ASSIGNMENT :: In the records below, the line with "Killed dies are" opens the range and the line with "The plan is" closes it; print that range exactly and nothing else.

MATERIAL SUPPLIED ::
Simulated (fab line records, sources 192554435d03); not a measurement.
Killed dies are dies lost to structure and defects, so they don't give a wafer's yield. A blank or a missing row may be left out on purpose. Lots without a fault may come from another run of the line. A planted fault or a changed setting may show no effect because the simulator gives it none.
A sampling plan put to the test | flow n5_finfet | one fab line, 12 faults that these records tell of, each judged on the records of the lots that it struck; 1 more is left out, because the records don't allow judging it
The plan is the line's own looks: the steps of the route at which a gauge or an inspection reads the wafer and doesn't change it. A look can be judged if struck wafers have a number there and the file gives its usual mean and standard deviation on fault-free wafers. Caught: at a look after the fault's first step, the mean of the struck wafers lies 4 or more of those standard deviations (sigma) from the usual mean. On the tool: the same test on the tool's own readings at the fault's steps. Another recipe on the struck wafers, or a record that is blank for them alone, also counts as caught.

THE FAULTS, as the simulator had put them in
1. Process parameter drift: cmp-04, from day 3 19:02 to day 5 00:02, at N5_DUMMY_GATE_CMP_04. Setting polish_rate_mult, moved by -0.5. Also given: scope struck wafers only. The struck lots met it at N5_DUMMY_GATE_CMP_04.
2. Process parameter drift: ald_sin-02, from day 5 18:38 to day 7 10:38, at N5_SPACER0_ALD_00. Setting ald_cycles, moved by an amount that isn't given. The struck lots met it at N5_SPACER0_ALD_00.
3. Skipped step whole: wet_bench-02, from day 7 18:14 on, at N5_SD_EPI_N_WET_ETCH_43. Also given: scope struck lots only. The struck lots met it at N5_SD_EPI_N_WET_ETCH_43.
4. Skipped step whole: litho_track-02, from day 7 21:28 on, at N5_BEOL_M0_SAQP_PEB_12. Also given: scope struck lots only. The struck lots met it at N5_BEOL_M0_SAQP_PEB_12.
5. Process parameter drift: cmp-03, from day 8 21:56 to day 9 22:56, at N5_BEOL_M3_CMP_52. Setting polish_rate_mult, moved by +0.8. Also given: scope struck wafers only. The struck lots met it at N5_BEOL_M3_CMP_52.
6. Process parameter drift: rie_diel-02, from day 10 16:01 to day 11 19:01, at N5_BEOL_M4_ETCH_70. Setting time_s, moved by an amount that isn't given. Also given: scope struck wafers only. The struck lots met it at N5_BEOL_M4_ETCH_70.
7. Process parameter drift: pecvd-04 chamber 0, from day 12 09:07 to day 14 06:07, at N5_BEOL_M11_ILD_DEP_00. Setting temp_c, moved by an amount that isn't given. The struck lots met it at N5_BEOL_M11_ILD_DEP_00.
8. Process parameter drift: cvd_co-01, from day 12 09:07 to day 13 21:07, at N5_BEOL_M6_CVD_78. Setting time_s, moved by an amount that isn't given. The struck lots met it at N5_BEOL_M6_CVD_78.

WRITTEN SOLUTION ::
Killed dies are dies lost to structure and defects, so they don't give a wafer's yield. A blank or a missing row may be left out on purpose. Lots without a fault may come from another run of the line. A planted fault or a changed setting may show no effect because the simulator gives it none.
A sampling plan put to the test | flow n5_finfet | one fab line, 12 faults that these records tell of, each judged on the records of the lots that it struck; 1 more is left out, because the records don't allow judging it
The plan is the line's own looks: the steps of the route at which a gauge or an inspection reads the wafer and doesn't change it. A look can be judged if struck wafers have a number there and the file gives its usual mean and standard deviation on fault-free wafers. Caught: at a look after the fault's first step, the mean of the struck wafers lies 4 or more of those standard deviations (sigma) from the usual mean. On the tool: the same test on the tool's own readings at the fault's steps. Another recipe on the struck wafers, or a record that is blank for them alone, also counts as caught.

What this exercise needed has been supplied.